- - -

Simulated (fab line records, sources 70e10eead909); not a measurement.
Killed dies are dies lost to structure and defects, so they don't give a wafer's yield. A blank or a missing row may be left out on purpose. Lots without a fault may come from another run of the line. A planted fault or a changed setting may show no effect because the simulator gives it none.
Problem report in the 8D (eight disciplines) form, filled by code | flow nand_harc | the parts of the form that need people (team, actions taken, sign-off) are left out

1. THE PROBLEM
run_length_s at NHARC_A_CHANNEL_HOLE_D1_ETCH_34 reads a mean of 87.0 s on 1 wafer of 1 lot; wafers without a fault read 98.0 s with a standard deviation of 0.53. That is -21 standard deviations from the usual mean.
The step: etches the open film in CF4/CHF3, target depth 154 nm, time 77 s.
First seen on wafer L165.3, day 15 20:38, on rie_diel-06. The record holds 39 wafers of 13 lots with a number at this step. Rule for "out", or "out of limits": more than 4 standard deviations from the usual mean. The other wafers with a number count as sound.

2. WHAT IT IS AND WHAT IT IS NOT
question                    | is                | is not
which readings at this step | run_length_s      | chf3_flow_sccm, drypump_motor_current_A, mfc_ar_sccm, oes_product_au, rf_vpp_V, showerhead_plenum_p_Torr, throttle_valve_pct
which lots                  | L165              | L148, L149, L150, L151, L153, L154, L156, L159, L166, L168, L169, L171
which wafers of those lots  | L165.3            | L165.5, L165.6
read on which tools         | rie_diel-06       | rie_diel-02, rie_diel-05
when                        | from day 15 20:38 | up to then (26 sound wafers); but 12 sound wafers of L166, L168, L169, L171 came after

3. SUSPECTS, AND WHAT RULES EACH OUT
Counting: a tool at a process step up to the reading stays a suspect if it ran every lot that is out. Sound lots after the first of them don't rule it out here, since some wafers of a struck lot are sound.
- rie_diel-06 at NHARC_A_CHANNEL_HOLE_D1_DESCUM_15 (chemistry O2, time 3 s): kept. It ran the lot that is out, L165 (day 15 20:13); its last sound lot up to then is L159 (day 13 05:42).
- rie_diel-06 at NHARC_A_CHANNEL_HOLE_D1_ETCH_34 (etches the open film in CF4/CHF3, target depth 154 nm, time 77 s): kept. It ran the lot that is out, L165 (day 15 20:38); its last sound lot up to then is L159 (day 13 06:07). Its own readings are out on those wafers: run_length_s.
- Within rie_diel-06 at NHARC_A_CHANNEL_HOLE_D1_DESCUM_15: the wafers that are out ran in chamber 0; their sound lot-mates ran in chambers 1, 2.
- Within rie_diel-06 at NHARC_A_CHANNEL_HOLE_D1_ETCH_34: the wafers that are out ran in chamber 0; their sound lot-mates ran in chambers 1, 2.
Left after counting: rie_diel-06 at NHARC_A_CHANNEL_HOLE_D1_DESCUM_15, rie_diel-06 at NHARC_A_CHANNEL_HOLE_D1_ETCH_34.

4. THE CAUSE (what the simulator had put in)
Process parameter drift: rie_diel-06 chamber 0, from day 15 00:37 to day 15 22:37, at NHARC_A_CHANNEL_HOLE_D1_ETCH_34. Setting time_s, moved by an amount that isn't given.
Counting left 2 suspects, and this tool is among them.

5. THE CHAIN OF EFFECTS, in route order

- - -

ACTIVITY
What you return must be an exact retyping of the lines above starting at the line with "Killed dies are" and ending at the line with "The step: etches", and nothing besides.

TASK SOLUTION
Killed dies are dies lost to structure and defects, so they don't give a wafer's yield. A blank or a missing row may be left out on purpose. Lots without a fault may come from another run of the line. A planted fault or a changed setting may show no effect because the simulator gives it none.
Problem report in the 8D (eight disciplines) form, filled by code | flow nand_harc | the parts of the form that need people (team, actions taken, sign-off) are left out

1. THE PROBLEM
run_length_s at NHARC_A_CHANNEL_HOLE_D1_ETCH_34 reads a mean of 87.0 s on 1 wafer of 1 lot; wafers without a fault read 98.0 s with a standard deviation of 0.53. That is -21 standard deviations from the usual mean.
The step: etches the open film in CF4/CHF3, target depth 154 nm, time 77 s.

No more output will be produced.